>>
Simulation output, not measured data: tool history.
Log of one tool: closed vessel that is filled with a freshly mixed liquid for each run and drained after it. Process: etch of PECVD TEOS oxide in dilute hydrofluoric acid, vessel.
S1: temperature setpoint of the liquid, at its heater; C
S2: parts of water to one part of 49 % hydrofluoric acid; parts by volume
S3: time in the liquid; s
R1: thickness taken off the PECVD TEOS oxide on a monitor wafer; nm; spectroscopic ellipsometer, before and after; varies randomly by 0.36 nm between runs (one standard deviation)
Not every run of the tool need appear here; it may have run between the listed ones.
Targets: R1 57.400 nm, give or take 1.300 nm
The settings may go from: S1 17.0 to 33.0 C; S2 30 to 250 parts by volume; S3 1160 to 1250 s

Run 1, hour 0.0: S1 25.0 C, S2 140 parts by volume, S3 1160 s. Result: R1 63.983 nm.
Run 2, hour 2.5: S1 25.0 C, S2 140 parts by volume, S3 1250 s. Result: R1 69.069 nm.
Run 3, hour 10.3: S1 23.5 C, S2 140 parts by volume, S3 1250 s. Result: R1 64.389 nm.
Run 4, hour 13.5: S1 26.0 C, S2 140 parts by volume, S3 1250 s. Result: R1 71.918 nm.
<<

ASSIGNMENT →
Repeat the material word for word from its opening line up to and including the line containing "S3: time in the liquid; s".

ANSWER SPACE →
Simulation output, not measured data: tool history.
Log of one tool: closed vessel that is filled with a freshly mixed liquid for each run and drained after it. Process: etch of PECVD TEOS oxide in dilute hydrofluoric acid, vessel.
S1: temperature setpoint of the liquid, at its heater; C
S2: parts of water to one part of 49 % hydrofluoric acid; parts by volume
S3: time in the liquid; s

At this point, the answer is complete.